┌──

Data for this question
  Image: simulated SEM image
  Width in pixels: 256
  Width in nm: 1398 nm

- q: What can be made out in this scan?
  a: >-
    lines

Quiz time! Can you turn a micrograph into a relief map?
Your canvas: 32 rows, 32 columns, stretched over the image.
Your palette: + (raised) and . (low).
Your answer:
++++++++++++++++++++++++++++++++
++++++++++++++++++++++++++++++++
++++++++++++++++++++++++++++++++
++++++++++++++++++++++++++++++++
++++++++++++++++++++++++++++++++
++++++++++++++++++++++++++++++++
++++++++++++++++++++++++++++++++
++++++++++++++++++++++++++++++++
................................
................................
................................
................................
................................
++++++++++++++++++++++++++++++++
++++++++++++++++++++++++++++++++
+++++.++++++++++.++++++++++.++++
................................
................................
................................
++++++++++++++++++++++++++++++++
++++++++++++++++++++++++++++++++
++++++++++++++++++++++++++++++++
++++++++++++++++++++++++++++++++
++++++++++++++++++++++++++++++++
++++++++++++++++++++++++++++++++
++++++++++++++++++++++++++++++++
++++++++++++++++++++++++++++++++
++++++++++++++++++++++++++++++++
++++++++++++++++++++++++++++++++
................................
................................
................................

└──

▶ _ACTION ITEM_
Please print the material above exactly as it appears, from its first line through the line containing "Your palette: + (raised) and . (low).", inclusive, and stop there.

▶ _REPLY_
Data for this question
  Image: simulated SEM image
  Width in pixels: 256
  Width in nm: 1398 nm

- q: What can be made out in this scan?
  a: >-
    lines

Quiz time! Can you turn a micrograph into a relief map?
Your canvas: 32 rows, 32 columns, stretched over the image.
Your palette: + (raised) and . (low).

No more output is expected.